— Dataset entries —
▬▬▬

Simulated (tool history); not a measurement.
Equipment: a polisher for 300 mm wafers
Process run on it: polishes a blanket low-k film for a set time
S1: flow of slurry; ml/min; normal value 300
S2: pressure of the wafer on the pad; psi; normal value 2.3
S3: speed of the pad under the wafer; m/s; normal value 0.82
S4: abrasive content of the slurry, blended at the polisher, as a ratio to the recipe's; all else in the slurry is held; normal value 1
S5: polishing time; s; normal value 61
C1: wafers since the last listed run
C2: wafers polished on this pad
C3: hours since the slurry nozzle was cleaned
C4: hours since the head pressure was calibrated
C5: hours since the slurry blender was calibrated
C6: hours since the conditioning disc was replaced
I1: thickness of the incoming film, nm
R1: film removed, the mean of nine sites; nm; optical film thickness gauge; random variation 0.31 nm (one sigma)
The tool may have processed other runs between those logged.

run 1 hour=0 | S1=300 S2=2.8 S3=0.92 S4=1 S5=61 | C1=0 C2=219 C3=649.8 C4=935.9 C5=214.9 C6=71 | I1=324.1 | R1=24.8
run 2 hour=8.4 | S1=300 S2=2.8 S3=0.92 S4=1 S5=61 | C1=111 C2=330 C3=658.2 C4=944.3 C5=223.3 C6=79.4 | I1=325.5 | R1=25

▬▬▬

— Work request —
Reproduce all the data exactly. Include every line.

— Task solution —
Simulated (tool history); not a measurement.
Equipment: a polisher for 300 mm wafers
Process run on it: polishes a blanket low-k film for a set time
S1: flow of slurry; ml/min; normal value 300
S2: pressure of the wafer on the pad; psi; normal value 2.3
S3: speed of the pad under the wafer; m/s; normal value 0.82
S4: abrasive content of the slurry, blended at the polisher, as a ratio to the recipe's; all else in the slurry is held; normal value 1
S5: polishing time; s; normal value 61
C1: wafers since the last listed run
C2: wafers polished on this pad
C3: hours since the slurry nozzle was cleaned
C4: hours since the head pressure was calibrated
C5: hours since the slurry blender was calibrated
C6: hours since the conditioning disc was replaced
I1: thickness of the incoming film, nm
R1: film removed, the mean of nine sites; nm; optical film thickness gauge; random variation 0.31 nm (one sigma)
The tool may have processed other runs between those logged.

run 1 hour=0 | S1=300 S2=2.8 S3=0.92 S4=1 S5=61 | C1=0 C2=219 C3=649.8 C4=935.9 C5=214.9 C6=71 | I1=324.1 | R1=24.8
run 2 hour=8.4 | S1=300 S2=2.8 S3=0.92 S4=1 S5=61 | C1=111 C2=330 C3=658.2 C4=944.3 C5=223.3 C6=79.4 | I1=325.5 | R1=25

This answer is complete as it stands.